++++++++++
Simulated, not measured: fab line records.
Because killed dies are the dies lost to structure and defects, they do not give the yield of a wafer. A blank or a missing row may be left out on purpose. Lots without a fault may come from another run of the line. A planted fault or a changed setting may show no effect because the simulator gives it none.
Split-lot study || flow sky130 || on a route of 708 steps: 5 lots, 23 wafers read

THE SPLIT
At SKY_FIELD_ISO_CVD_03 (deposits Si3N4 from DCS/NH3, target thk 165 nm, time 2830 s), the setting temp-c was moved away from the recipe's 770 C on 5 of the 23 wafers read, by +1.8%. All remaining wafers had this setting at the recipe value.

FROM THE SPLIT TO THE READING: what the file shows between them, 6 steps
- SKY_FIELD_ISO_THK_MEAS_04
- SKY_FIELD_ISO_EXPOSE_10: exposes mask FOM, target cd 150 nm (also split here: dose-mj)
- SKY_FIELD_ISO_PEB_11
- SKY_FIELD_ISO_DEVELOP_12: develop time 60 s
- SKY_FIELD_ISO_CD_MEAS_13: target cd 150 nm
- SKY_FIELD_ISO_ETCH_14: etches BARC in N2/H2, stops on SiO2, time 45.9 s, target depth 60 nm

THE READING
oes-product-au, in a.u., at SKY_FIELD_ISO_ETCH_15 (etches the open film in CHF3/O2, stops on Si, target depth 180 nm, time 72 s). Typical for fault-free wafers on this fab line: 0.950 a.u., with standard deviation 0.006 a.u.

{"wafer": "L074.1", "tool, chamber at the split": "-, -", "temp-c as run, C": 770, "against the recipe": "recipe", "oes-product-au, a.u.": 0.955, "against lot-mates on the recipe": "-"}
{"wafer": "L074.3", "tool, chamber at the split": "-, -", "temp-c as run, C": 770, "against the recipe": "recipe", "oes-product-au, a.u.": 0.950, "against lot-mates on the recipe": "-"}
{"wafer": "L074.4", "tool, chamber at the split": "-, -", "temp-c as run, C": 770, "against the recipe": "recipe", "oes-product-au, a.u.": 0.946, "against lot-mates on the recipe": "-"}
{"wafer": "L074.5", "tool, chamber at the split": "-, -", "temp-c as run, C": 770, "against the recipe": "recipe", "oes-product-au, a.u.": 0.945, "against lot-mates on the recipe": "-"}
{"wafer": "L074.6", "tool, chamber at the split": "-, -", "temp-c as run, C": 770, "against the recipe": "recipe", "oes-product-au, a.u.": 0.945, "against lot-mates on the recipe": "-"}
++++++++++

Assignment> The response must consist solely of the lines from the first line of the entries through the line containing "- SKY_FIELD_ISO_CD_MEAS_13: target cd 150 nm", repeated exactly.

Task output>
Simulated, not measured: fab line records.
Because killed dies are the dies lost to structure and defects, they do not give the yield of a wafer. A blank or a missing row may be left out on purpose. Lots without a fault may come from another run of the line. A planted fault or a changed setting may show no effect because the simulator gives it none.
Split-lot study || flow sky130 || on a route of 708 steps: 5 lots, 23 wafers read

THE SPLIT
At SKY_FIELD_ISO_CVD_03 (deposits Si3N4 from DCS/NH3, target thk 165 nm, time 2830 s), the setting temp-c was moved away from the recipe's 770 C on 5 of the 23 wafers read, by +1.8%. All remaining wafers had this setting at the recipe value.

FROM THE SPLIT TO THE READING: what the file shows between them, 6 steps
- SKY_FIELD_ISO_THK_MEAS_04
- SKY_FIELD_ISO_EXPOSE_10: exposes mask FOM, target cd 150 nm (also split here: dose-mj)
- SKY_FIELD_ISO_PEB_11
- SKY_FIELD_ISO_DEVELOP_12: develop time 60 s
- SKY_FIELD_ISO_CD_MEAS_13: target cd 150 nm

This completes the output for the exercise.